▸ DATA PROVIDED
____________________

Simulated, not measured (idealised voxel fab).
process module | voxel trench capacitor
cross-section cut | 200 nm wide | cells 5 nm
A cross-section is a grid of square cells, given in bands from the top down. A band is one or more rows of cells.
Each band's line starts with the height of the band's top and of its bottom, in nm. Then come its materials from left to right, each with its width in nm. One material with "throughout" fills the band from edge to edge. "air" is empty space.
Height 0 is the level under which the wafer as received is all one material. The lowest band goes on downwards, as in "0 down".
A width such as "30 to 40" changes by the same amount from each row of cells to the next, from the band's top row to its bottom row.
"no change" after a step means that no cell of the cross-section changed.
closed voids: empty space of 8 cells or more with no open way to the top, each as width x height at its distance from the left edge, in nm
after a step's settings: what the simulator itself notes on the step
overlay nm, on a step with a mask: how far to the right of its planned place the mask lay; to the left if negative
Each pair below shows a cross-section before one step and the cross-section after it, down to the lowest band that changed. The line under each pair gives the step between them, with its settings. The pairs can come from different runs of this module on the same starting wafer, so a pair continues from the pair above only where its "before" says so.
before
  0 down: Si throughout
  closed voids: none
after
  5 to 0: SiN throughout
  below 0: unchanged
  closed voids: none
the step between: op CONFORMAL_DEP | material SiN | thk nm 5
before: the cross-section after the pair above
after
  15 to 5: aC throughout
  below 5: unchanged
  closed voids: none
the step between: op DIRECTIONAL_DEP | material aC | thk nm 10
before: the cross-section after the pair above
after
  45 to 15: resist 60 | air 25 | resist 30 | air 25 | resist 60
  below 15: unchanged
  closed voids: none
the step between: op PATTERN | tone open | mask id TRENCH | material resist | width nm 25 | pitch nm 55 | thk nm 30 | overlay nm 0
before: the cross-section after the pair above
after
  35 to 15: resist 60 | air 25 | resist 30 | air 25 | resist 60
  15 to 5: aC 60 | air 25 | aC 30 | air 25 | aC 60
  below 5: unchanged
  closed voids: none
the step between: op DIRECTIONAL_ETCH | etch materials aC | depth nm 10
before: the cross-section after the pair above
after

____________________

▸ REQUIRED ACTION
For this exercise, repeat exactly the lines of the data above from the one with "below 0: unchanged" down to the one with "the step between: op DIRECTIONAL_DEP", both end lines included.

▸ TASK SOLUTION
  below 0: unchanged
  closed voids: none
the step between: op CONFORMAL_DEP | material SiN | thk nm 5
before: the cross-section after the pair above
after
  15 to 5: aC throughout
  below 5: unchanged
  closed voids: none
the step between: op DIRECTIONAL_DEP | material aC | thk nm 10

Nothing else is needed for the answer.